== Segment start ==
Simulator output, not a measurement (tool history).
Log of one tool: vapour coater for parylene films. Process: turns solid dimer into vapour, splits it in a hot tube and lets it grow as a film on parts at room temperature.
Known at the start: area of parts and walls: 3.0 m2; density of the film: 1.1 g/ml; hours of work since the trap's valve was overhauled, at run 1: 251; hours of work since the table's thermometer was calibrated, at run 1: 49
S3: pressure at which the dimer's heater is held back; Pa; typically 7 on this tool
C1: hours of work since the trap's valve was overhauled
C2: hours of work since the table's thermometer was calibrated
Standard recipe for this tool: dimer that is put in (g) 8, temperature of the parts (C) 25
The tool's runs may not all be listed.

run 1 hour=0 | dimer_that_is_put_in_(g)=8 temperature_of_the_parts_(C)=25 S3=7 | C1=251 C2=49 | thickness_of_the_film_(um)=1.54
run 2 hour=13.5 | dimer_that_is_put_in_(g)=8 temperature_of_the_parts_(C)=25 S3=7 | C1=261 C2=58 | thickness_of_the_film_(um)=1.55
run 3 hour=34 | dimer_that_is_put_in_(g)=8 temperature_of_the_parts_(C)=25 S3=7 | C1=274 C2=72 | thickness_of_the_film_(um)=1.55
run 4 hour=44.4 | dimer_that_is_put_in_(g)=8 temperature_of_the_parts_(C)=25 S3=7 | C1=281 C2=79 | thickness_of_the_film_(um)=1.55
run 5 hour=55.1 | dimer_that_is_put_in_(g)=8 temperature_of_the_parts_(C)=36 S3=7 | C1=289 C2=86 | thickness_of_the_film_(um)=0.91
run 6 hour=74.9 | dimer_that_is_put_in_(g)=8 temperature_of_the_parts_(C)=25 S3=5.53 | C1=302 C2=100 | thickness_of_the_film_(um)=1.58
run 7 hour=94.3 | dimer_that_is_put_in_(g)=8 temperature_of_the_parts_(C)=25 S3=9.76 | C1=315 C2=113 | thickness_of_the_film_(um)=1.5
== Segment end ==

→ WORK REQUEST
Set down verbatim only the lines between the start of the data above and the line with "run 2 hour=13.5", both boundaries included.

→ RESPONSE AREA
Simulator output, not a measurement (tool history).
Log of one tool: vapour coater for parylene films. Process: turns solid dimer into vapour, splits it in a hot tube and lets it grow as a film on parts at room temperature.
Known at the start: area of parts and walls: 3.0 m2; density of the film: 1.1 g/ml; hours of work since the trap's valve was overhauled, at run 1: 251; hours of work since the table's thermometer was calibrated, at run 1: 49
S3: pressure at which the dimer's heater is held back; Pa; typically 7 on this tool
C1: hours of work since the trap's valve was overhauled
C2: hours of work since the table's thermometer was calibrated
Standard recipe for this tool: dimer that is put in (g) 8, temperature of the parts (C) 25
The tool's runs may not all be listed.

run 1 hour=0 | dimer_that_is_put_in_(g)=8 temperature_of_the_parts_(C)=25 S3=7 | C1=251 C2=49 | thickness_of_the_film_(um)=1.54
run 2 hour=13.5 | dimer_that_is_put_in_(g)=8 temperature_of_the_parts_(C)=25 S3=7 | C1=261 C2=58 | thickness_of_the_film_(um)=1.55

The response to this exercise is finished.